*Activity*: Give back the entries exactly, ending with the "cross-section cut | 300 nm wide | cells 5 nm" line.

* * * * * * * * *

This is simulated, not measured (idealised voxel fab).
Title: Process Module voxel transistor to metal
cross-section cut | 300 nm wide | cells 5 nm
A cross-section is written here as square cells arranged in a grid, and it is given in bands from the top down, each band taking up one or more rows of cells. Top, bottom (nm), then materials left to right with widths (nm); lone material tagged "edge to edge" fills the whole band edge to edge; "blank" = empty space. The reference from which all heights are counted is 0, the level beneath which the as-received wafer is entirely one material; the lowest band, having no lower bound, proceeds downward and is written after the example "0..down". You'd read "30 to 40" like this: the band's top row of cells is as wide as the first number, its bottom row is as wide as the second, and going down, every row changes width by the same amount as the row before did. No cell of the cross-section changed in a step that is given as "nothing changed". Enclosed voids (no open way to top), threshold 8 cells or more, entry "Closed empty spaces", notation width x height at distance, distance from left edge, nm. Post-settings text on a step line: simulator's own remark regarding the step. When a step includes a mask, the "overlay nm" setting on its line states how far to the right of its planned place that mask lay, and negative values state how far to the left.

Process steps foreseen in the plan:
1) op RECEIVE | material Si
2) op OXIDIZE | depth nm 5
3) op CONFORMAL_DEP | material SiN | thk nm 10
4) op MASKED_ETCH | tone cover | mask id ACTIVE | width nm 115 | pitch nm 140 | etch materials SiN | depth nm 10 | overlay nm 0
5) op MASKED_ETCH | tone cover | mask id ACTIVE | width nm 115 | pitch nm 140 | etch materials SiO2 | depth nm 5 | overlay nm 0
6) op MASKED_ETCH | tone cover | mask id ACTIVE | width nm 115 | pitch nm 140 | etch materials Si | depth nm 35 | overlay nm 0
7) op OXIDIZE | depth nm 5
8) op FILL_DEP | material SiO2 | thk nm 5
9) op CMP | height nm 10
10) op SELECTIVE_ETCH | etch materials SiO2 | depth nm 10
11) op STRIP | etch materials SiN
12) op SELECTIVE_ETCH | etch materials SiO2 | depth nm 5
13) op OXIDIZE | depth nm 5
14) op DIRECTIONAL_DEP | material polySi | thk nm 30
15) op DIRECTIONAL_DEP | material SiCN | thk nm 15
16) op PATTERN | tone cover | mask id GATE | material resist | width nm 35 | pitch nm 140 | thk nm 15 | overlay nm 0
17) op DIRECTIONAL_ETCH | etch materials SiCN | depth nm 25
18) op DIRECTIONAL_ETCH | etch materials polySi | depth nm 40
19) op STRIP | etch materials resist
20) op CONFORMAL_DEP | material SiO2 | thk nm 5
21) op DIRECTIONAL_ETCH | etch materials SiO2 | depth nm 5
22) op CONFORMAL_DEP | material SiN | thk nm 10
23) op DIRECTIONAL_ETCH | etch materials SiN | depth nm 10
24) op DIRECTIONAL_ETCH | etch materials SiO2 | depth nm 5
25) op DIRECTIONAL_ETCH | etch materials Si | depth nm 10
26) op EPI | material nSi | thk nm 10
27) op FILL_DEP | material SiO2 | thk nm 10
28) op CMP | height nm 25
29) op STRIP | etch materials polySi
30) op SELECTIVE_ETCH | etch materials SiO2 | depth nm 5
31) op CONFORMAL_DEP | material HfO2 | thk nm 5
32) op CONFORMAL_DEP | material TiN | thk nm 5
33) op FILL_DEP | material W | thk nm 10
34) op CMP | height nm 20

* * * * * * * * *

*Written answer*:
This is simulated, not measured (idealised voxel fab).
Title: Process Module voxel transistor to metal
cross-section cut | 300 nm wide | cells 5 nm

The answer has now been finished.